*Work instruction:* Type out every line of the data again, exactly.

*Given information:*
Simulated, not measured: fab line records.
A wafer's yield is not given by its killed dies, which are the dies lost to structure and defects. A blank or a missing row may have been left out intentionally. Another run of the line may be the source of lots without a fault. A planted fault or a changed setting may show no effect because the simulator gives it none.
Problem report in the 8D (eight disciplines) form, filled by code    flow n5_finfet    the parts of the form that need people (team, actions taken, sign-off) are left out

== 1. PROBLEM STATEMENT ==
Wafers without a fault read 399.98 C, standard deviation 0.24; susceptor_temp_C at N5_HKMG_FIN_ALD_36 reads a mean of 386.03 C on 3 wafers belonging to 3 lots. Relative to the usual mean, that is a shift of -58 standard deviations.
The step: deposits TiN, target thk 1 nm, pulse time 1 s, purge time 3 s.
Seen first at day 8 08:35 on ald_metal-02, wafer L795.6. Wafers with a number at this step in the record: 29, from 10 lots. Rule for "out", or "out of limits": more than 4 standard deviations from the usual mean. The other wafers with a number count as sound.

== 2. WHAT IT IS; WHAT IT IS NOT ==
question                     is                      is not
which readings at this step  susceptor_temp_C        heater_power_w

*Task result:*
Simulated, not measured: fab line records.
A wafer's yield is not given by its killed dies, which are the dies lost to structure and defects. A blank or a missing row may have been left out intentionally. Another run of the line may be the source of lots without a fault. A planted fault or a changed setting may show no effect because the simulator gives it none.
Problem report in the 8D (eight disciplines) form, filled by code    flow n5_finfet    the parts of the form that need people (team, actions taken, sign-off) are left out

== 1. PROBLEM STATEMENT ==
Wafers without a fault read 399.98 C, standard deviation 0.24; susceptor_temp_C at N5_HKMG_FIN_ALD_36 reads a mean of 386.03 C on 3 wafers belonging to 3 lots. Relative to the usual mean, that is a shift of -58 standard deviations.
The step: deposits TiN, target thk 1 nm, pulse time 1 s, purge time 3 s.
Seen first at day 8 08:35 on ald_metal-02, wafer L795.6. Wafers with a number at this step in the record: 29, from 10 lots. Rule for "out", or "out of limits": more than 4 standard deviations from the usual mean. The other wafers with a number count as sound.

== 2. WHAT IT IS; WHAT IT IS NOT ==
question                     is                      is not
which readings at this step  susceptor_temp_C        heater_power_w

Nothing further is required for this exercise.